● **Activity**: The records below need to be printed in full. Keep each one exact.

● **Data for review**:
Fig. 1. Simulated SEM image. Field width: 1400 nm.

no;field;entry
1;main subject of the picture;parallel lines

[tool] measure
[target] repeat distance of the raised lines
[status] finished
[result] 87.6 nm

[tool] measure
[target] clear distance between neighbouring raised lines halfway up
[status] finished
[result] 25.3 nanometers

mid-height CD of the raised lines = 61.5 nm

● **Answer area**:
Fig. 1. Simulated SEM image. Field width: 1400 nm.

no;field;entry
1;main subject of the picture;parallel lines

[tool] measure
[target] repeat distance of the raised lines
[status] finished
[result] 87.6 nm

[tool] measure
[target] clear distance between neighbouring raised lines halfway up
[status] finished
[result] 25.3 nanometers

mid-height CD of the raised lines = 61.5 nm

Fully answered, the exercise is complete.